#### [Task item]
Your answer must be an exact repetition of every record.

#### [Source data]
....

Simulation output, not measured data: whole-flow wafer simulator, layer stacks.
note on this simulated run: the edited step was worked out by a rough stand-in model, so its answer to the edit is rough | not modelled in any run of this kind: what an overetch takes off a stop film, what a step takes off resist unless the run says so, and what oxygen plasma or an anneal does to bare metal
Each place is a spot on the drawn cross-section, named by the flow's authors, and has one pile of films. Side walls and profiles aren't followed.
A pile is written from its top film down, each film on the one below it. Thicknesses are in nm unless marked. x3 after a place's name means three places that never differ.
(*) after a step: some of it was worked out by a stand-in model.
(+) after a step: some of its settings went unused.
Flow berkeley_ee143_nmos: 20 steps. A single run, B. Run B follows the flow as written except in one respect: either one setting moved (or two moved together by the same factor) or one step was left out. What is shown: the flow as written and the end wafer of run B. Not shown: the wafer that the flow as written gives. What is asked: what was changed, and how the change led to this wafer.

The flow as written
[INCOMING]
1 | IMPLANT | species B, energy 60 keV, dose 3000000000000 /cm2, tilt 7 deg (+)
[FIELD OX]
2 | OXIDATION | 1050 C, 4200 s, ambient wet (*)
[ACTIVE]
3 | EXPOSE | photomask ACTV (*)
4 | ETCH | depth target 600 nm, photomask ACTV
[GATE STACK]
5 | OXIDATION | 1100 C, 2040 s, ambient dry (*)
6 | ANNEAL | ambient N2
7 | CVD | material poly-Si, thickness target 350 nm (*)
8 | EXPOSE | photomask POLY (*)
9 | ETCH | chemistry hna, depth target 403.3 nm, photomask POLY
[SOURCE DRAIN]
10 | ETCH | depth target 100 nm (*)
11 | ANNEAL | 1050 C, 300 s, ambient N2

....

#### [Written response]
Simulation output, not measured data: whole-flow wafer simulator, layer stacks.
note on this simulated run: the edited step was worked out by a rough stand-in model, so its answer to the edit is rough | not modelled in any run of this kind: what an overetch takes off a stop film, what a step takes off resist unless the run says so, and what oxygen plasma or an anneal does to bare metal
Each place is a spot on the drawn cross-section, named by the flow's authors, and has one pile of films. Side walls and profiles aren't followed.
A pile is written from its top film down, each film on the one below it. Thicknesses are in nm unless marked. x3 after a place's name means three places that never differ.
(*) after a step: some of it was worked out by a stand-in model.
(+) after a step: some of its settings went unused.
Flow berkeley_ee143_nmos: 20 steps. A single run, B. Run B follows the flow as written except in one respect: either one setting moved (or two moved together by the same factor) or one step was left out. What is shown: the flow as written and the end wafer of run B. Not shown: the wafer that the flow as written gives. What is asked: what was changed, and how the change led to this wafer.

The flow as written
[INCOMING]
1 | IMPLANT | species B, energy 60 keV, dose 3000000000000 /cm2, tilt 7 deg (+)
[FIELD OX]
2 | OXIDATION | 1050 C, 4200 s, ambient wet (*)
[ACTIVE]
3 | EXPOSE | photomask ACTV (*)
4 | ETCH | depth target 600 nm, photomask ACTV
[GATE STACK]
5 | OXIDATION | 1100 C, 2040 s, ambient dry (*)
6 | ANNEAL | ambient N2
7 | CVD | material poly-Si, thickness target 350 nm (*)
8 | EXPOSE | photomask POLY (*)
9 | ETCH | chemistry hna, depth target 403.3 nm, photomask POLY
[SOURCE DRAIN]
10 | ETCH | depth target 100 nm (*)
11 | ANNEAL | 1050 C, 300 s, ambient N2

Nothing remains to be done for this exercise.